**ENTRIES SUPPLIED**
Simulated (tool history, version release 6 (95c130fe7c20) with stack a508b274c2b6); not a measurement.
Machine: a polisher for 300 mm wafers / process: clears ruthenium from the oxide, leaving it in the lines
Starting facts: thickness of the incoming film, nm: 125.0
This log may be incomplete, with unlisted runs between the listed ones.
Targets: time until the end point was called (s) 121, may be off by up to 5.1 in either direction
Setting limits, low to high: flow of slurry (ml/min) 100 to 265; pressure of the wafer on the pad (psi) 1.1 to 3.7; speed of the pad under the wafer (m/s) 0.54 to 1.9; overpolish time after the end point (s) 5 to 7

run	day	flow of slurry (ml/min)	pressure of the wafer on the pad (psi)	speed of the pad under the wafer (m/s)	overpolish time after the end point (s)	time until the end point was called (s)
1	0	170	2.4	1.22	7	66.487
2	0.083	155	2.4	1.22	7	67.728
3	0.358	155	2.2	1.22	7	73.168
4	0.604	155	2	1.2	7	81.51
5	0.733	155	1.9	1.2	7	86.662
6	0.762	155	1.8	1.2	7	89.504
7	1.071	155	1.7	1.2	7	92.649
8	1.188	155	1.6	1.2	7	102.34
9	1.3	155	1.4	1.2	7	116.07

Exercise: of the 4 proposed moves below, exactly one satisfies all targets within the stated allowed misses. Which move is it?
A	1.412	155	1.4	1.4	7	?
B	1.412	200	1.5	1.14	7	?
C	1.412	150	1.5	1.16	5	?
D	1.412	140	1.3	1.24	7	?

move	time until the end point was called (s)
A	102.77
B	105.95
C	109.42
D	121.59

**WORK ORDER**
A verbatim copy of all the entries is the expected result.

**ANSWER BOX**
Simulated (tool history, version release 6 (95c130fe7c20) with stack a508b274c2b6); not a measurement.
Machine: a polisher for 300 mm wafers / process: clears ruthenium from the oxide, leaving it in the lines
Starting facts: thickness of the incoming film, nm: 125.0
This log may be incomplete, with unlisted runs between the listed ones.
Targets: time until the end point was called (s) 121, may be off by up to 5.1 in either direction
Setting limits, low to high: flow of slurry (ml/min) 100 to 265; pressure of the wafer on the pad (psi) 1.1 to 3.7; speed of the pad under the wafer (m/s) 0.54 to 1.9; overpolish time after the end point (s) 5 to 7

run	day	flow of slurry (ml/min)	pressure of the wafer on the pad (psi)	speed of the pad under the wafer (m/s)	overpolish time after the end point (s)	time until the end point was called (s)
1	0	170	2.4	1.22	7	66.487
2	0.083	155	2.4	1.22	7	67.728
3	0.358	155	2.2	1.22	7	73.168
4	0.604	155	2	1.2	7	81.51
5	0.733	155	1.9	1.2	7	86.662
6	0.762	155	1.8	1.2	7	89.504
7	1.071	155	1.7	1.2	7	92.649
8	1.188	155	1.6	1.2	7	102.34
9	1.3	155	1.4	1.2	7	116.07

Exercise: of the 4 proposed moves below, exactly one satisfies all targets within the stated allowed misses. Which move is it?
A	1.412	155	1.4	1.4	7	?
B	1.412	200	1.5	1.14	7	?
C	1.412	150	1.5	1.16	5	?
D	1.412	140	1.3	1.24	7	?

move	time until the end point was called (s)
A	102.77
B	105.95
C	109.42
D	121.59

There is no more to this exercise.